— Given data —
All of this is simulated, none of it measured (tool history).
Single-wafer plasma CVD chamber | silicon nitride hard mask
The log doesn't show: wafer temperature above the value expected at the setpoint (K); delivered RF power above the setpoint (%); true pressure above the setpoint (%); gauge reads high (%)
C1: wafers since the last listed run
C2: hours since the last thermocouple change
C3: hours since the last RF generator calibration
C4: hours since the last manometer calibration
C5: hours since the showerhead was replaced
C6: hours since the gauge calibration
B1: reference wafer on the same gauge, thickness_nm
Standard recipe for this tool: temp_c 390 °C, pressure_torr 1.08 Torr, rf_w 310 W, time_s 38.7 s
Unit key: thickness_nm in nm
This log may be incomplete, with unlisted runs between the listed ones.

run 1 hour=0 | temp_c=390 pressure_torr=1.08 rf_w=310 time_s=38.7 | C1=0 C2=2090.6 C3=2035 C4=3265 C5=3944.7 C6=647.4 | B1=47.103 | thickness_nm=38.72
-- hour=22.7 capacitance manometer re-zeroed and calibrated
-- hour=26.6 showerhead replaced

— Work order —
Starting at the first line of the records above, please copy every line exactly through the line containing "-- hour=22.7 capacitance", and stop there.

— Exercise result —
All of this is simulated, none of it measured (tool history).
Single-wafer plasma CVD chamber | silicon nitride hard mask
The log doesn't show: wafer temperature above the value expected at the setpoint (K); delivered RF power above the setpoint (%); true pressure above the setpoint (%); gauge reads high (%)
C1: wafers since the last listed run
C2: hours since the last thermocouple change
C3: hours since the last RF generator calibration
C4: hours since the last manometer calibration
C5: hours since the showerhead was replaced
C6: hours since the gauge calibration
B1: reference wafer on the same gauge, thickness_nm
Standard recipe for this tool: temp_c 390 °C, pressure_torr 1.08 Torr, rf_w 310 W, time_s 38.7 s
Unit key: thickness_nm in nm
This log may be incomplete, with unlisted runs between the listed ones.

run 1 hour=0 | temp_c=390 pressure_torr=1.08 rf_w=310 time_s=38.7 | C1=0 C2=2090.6 C3=2035 C4=3265 C5=3944.7 C6=647.4 | B1=47.103 | thickness_nm=38.72
-- hour=22.7 capacitance manometer re-zeroed and calibrated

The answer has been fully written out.